* **ACTION ITEM**
Repeat exactly the lines below that lie between the line with "step 12, STRIP" and the line with "step 20, CMP", counting both of those lines as part of the answer.

= Beginning of Section =

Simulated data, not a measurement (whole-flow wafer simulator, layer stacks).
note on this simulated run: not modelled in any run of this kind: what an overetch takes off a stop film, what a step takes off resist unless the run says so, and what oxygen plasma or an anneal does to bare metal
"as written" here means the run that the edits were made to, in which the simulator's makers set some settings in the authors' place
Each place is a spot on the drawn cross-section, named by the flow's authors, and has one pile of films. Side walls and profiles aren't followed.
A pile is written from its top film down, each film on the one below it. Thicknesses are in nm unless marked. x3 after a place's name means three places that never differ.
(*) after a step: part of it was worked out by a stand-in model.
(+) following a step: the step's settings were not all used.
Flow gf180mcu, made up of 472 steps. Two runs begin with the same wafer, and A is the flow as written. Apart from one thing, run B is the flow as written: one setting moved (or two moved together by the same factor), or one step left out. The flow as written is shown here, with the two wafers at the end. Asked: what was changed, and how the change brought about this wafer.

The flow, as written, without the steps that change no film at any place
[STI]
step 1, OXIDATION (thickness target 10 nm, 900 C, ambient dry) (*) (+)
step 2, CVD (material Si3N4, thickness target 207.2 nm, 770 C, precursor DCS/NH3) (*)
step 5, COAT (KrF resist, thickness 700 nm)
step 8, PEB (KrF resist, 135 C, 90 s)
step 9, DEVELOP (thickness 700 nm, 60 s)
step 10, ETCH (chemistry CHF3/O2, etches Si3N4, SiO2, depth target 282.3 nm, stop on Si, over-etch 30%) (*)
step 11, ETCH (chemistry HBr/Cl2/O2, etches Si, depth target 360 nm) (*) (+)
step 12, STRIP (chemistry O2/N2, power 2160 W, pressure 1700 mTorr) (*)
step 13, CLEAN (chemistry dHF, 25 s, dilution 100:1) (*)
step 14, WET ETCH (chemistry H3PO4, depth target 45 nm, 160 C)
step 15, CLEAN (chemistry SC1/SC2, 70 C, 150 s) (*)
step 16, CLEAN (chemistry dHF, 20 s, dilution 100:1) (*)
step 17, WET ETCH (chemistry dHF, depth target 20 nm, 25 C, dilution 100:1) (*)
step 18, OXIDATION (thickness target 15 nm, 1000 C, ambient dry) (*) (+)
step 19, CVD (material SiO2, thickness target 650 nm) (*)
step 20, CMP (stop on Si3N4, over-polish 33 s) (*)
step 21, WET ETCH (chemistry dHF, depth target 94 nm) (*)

= End of Section =

* **SOLUTION**
step 12, STRIP (chemistry O2/N2, power 2160 W, pressure 1700 mTorr) (*)
step 13, CLEAN (chemistry dHF, 25 s, dilution 100:1) (*)
step 14, WET ETCH (chemistry H3PO4, depth target 45 nm, 160 C)
step 15, CLEAN (chemistry SC1/SC2, 70 C, 150 s) (*)
step 16, CLEAN (chemistry dHF, 20 s, dilution 100:1) (*)
step 17, WET ETCH (chemistry dHF, depth target 20 nm, 25 C, dilution 100:1) (*)
step 18, OXIDATION (thickness target 15 nm, 1000 C, ambient dry) (*) (+)
step 19, CVD (material SiO2, thickness target 650 nm) (*)
step 20, CMP (stop on Si3N4, over-polish 33 s) (*)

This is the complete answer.